#### Extracted information ####
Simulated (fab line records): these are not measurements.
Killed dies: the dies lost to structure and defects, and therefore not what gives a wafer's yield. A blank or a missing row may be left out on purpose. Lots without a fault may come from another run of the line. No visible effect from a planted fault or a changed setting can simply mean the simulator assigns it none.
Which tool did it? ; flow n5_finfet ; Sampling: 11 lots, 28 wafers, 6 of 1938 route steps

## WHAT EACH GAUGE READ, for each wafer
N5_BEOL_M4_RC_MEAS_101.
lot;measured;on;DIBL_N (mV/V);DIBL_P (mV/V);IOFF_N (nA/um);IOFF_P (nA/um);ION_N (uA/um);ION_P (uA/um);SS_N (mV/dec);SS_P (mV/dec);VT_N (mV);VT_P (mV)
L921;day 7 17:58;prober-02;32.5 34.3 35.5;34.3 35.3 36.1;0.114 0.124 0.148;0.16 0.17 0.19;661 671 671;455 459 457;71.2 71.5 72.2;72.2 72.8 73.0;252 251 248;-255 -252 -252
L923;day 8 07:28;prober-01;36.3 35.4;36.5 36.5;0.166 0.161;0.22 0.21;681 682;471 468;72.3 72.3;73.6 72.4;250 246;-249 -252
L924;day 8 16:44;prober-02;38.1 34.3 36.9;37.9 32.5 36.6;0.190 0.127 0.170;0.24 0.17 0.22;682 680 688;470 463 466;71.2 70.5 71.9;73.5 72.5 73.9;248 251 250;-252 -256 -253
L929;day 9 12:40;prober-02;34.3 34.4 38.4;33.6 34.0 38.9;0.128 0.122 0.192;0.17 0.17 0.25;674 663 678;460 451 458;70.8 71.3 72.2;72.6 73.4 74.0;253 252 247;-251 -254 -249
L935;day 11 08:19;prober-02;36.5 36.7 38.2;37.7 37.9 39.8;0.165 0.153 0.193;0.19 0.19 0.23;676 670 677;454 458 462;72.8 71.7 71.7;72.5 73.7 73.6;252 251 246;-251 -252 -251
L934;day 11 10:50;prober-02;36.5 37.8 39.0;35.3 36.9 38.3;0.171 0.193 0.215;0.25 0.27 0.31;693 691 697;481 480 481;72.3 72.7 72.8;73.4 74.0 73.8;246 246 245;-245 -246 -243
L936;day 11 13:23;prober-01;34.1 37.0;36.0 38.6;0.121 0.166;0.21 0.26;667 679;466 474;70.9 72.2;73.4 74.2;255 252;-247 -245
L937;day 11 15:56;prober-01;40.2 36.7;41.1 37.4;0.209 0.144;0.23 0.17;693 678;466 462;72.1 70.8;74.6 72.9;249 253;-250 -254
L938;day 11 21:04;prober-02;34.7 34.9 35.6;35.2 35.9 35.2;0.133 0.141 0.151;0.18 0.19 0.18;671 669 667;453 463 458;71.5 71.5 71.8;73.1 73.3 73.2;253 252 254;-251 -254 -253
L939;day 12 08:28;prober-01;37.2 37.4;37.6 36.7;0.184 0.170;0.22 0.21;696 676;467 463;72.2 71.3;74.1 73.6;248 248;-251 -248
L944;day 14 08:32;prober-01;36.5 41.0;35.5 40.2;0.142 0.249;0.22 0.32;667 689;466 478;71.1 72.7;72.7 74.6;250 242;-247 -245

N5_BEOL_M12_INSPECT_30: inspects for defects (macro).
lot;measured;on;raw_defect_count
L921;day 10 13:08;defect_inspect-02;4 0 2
####

(Exercise) The lines to copy run from the first line of the entries to the line containing "Killed dies: the"; copy them exactly and output nothing else.

(Task output)
Simulated (fab line records): these are not measurements.
Killed dies: the dies lost to structure and defects, and therefore not what gives a wafer's yield. A blank or a missing row may be left out on purpose. Lots without a fault may come from another run of the line. No visible effect from a planted fault or a changed setting can simply mean the simulator assigns it none.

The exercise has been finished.